Records provided
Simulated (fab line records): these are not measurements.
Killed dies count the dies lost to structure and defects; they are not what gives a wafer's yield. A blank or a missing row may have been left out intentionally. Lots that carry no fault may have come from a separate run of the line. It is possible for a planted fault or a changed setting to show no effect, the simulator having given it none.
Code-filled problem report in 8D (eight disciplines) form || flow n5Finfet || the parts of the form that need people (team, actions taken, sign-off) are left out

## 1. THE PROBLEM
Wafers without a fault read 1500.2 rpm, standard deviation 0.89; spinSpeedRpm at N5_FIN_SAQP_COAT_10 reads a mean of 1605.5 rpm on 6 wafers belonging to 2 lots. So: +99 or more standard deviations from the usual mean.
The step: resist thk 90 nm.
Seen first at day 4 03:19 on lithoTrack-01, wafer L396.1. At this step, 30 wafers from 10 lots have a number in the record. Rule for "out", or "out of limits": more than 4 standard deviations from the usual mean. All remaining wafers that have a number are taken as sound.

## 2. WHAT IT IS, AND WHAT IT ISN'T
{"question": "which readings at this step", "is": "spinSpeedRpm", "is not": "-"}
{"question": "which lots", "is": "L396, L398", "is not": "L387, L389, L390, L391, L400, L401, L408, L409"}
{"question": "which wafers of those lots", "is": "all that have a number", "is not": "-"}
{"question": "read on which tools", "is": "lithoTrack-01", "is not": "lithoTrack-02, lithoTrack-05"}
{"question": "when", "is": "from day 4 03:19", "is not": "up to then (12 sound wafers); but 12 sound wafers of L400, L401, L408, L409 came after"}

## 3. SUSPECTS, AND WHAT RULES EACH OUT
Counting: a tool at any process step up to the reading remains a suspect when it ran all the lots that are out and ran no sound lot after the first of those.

Required action
Begin at the top of the listing above and set down each line exactly. Stop after the line that contains "Killed dies count".

Your response
Simulated (fab line records): these are not measurements.
Killed dies count the dies lost to structure and defects; they are not what gives a wafer's yield. A blank or a missing row may have been left out intentionally. Lots that carry no fault may have come from a separate run of the line. It is possible for a planted fault or a changed setting to show no effect, the simulator having given it none.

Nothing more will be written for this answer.